(DATA TO EXAMINE)
========================

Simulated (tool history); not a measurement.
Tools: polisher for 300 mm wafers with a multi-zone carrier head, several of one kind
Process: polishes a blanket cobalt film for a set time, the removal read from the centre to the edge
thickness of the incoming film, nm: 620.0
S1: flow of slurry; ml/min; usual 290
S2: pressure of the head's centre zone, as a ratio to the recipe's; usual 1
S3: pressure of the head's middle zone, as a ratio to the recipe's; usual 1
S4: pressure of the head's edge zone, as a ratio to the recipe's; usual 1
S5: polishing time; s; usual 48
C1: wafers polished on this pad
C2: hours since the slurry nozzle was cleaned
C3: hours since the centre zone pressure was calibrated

========================

Please write out every line of the data exactly.

(YOUR SOLUTION)
Simulated (tool history); not a measurement.
Tools: polisher for 300 mm wafers with a multi-zone carrier head, several of one kind
Process: polishes a blanket cobalt film for a set time, the removal read from the centre to the edge
thickness of the incoming film, nm: 620.0
S1: flow of slurry; ml/min; usual 290
S2: pressure of the head's centre zone, as a ratio to the recipe's; usual 1
S3: pressure of the head's middle zone, as a ratio to the recipe's; usual 1
S4: pressure of the head's edge zone, as a ratio to the recipe's; usual 1
S5: polishing time; s; usual 48
C1: wafers polished on this pad
C2: hours since the slurry nozzle was cleaned
C3: hours since the centre zone pressure was calibrated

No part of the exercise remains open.